• [Work order]:
Give back, exactly as written, the lines from the beginning of the listing through the one that contains "SiOC, Ti, TiN, W".

• [Dataset excerpts]:
__________

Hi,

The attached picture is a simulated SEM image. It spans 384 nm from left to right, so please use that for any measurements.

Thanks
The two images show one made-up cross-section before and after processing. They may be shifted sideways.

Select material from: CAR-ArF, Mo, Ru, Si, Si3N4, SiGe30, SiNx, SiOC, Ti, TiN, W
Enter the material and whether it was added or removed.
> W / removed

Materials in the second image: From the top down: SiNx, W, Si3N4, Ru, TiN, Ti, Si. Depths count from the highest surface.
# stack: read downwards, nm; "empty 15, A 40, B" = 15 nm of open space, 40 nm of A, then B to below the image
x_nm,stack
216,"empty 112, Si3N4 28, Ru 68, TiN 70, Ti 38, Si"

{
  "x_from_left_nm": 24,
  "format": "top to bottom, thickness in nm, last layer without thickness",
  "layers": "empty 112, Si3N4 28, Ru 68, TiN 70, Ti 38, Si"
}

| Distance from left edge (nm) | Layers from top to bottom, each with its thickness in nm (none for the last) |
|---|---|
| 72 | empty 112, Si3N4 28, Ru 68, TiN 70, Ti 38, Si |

__________

• [Solution]:
Hi,

The attached picture is a simulated SEM image. It spans 384 nm from left to right, so please use that for any measurements.

Thanks
The two images show one made-up cross-section before and after processing. They may be shifted sideways.

Select material from: CAR-ArF, Mo, Ru, Si, Si3N4, SiGe30, SiNx, SiOC, Ti, TiN, W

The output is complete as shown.